━━━━━ Information shown
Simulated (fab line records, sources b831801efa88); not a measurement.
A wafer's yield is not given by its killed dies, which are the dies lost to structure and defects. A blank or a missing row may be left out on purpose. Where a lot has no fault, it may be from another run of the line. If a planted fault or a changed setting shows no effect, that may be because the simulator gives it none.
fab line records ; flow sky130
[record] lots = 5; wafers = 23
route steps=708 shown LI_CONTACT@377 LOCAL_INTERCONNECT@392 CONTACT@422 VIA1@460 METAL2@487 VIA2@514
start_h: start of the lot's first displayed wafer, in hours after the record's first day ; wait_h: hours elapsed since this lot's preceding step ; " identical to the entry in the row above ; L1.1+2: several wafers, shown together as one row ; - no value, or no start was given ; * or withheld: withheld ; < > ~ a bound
━━━━━━━━━━

_Exercise_
Reproduce the lines above. Leave each one as it is.

_Task response_
Simulated (fab line records, sources b831801efa88); not a measurement.
A wafer's yield is not given by its killed dies, which are the dies lost to structure and defects. A blank or a missing row may be left out on purpose. Where a lot has no fault, it may be from another run of the line. If a planted fault or a changed setting shows no effect, that may be because the simulator gives it none.
fab line records ; flow sky130
[record] lots = 5; wafers = 23
route steps=708 shown LI_CONTACT@377 LOCAL_INTERCONNECT@392 CONTACT@422 VIA1@460 METAL2@487 VIA2@514
start_h: start of the lot's first displayed wafer, in hours after the record's first day ; wait_h: hours elapsed since this lot's preceding step ; " identical to the entry in the row above ; L1.1+2: several wafers, shown together as one row ; - no value, or no start was given ; * or withheld: withheld ; < > ~ a bound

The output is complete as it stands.